───── Stored data ─────
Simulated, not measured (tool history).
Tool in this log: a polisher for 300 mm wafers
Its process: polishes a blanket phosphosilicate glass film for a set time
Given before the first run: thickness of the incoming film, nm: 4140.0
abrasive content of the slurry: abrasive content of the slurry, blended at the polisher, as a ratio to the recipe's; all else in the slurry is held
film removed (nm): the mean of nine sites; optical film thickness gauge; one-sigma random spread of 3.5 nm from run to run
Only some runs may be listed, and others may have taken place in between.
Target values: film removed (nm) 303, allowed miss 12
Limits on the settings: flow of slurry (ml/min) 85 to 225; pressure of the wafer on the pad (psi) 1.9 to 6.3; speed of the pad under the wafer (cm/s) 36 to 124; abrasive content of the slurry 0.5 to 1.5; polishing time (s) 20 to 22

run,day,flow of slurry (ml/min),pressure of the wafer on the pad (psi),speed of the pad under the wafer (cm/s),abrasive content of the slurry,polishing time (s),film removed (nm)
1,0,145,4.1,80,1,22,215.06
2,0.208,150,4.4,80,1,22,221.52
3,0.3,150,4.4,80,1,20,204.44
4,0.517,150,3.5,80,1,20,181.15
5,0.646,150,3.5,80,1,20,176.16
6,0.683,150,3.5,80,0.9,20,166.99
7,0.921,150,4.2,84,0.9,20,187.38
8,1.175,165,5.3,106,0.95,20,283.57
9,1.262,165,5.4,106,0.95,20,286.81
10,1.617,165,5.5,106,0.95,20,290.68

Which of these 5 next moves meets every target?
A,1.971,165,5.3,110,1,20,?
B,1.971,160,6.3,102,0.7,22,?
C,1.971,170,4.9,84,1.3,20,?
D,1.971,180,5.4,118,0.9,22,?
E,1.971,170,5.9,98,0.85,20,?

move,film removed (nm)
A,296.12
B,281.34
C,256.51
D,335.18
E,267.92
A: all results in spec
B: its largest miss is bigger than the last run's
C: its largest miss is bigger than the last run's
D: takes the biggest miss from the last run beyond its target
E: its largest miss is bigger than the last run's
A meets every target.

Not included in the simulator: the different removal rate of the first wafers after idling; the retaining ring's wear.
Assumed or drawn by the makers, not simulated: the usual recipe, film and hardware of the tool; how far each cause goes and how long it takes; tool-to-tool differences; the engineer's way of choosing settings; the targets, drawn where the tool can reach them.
─────

Among the lines above, repeat exactly those from the line with "D: takes the" to the line with "Not included in", counting both ends.

> **Written response**
D: takes the biggest miss from the last run beyond its target
E: its largest miss is bigger than the last run's
A meets every target.

Not included in the simulator: the different removal rate of the first wafers after idling; the retaining ring's wear.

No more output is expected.